::::::::
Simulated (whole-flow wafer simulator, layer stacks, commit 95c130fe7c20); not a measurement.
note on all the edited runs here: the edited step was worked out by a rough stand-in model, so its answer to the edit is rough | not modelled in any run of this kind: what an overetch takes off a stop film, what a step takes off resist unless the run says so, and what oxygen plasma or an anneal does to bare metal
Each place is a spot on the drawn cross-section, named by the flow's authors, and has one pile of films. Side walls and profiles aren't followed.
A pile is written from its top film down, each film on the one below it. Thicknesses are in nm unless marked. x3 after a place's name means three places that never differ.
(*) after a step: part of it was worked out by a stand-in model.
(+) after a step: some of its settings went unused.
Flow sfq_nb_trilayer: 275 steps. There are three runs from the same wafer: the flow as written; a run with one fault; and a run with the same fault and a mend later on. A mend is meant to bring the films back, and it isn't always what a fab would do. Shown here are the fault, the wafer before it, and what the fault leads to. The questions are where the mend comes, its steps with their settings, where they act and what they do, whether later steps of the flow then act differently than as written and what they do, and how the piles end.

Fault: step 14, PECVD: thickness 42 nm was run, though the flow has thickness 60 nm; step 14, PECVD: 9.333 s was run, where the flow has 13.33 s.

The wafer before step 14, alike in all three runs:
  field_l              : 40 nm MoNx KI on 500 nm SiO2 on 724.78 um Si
::::::::

From the records above, give again exactly the lines running from the line with "(+) after a" to the line with "The wafer before step", inclusive.

### WRITTEN REPLY
(+) after a step: some of its settings went unused.
Flow sfq_nb_trilayer: 275 steps. There are three runs from the same wafer: the flow as written; a run with one fault; and a run with the same fault and a mend later on. A mend is meant to bring the films back, and it isn't always what a fab would do. Shown here are the fault, the wafer before it, and what the fault leads to. The questions are where the mend comes, its steps with their settings, where they act and what they do, whether later steps of the flow then act differently than as written and what they do, and how the piles end.

Fault: step 14, PECVD: thickness 42 nm was run, though the flow has thickness 60 nm; step 14, PECVD: 9.333 s was run, where the flow has 13.33 s.

The wafer before step 14, alike in all three runs:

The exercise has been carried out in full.